#### [Work request]
Set the entries below down again, please. Match them exactly.

##### Data section

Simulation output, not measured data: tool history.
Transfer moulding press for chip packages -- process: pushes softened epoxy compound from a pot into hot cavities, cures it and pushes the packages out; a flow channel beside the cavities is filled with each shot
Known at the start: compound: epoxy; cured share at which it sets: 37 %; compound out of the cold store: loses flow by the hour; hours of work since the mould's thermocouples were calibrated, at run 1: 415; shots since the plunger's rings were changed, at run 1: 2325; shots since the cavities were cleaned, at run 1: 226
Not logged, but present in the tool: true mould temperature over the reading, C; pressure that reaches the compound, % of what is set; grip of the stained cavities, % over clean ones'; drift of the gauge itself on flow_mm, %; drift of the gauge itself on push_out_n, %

##########

#### [Answer area]
Simulation output, not measured data: tool history.
Transfer moulding press for chip packages -- process: pushes softened epoxy compound from a pot into hot cavities, cures it and pushes the packages out; a flow channel beside the cavities is filled with each shot
Known at the start: compound: epoxy; cured share at which it sets: 37 %; compound out of the cold store: loses flow by the hour; hours of work since the mould's thermocouples were calibrated, at run 1: 415; shots since the plunger's rings were changed, at run 1: 2325; shots since the cavities were cleaned, at run 1: 226
Not logged, but present in the tool: true mould temperature over the reading, C; pressure that reaches the compound, % of what is set; grip of the stained cavities, % over clean ones'; drift of the gauge itself on flow_mm, %; drift of the gauge itself on push_out_n, %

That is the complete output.